%%

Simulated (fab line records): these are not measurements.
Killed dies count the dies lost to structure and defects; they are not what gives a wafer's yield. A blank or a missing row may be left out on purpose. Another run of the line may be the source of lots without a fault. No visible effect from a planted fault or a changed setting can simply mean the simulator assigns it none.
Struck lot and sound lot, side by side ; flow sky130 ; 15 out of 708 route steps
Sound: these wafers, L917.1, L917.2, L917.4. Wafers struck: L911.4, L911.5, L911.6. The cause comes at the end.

%%

* _Brief_
Could you set down every line above exactly as written?

* _Response area_
Simulated (fab line records): these are not measurements.
Killed dies count the dies lost to structure and defects; they are not what gives a wafer's yield. A blank or a missing row may be left out on purpose. Another run of the line may be the source of lots without a fault. No visible effect from a planted fault or a changed setting can simply mean the simulator assigns it none.
Struck lot and sound lot, side by side ; flow sky130 ; 15 out of 708 route steps
Sound: these wafers, L917.1, L917.2, L917.4. Wafers struck: L911.4, L911.5, L911.6. The cause comes at the end.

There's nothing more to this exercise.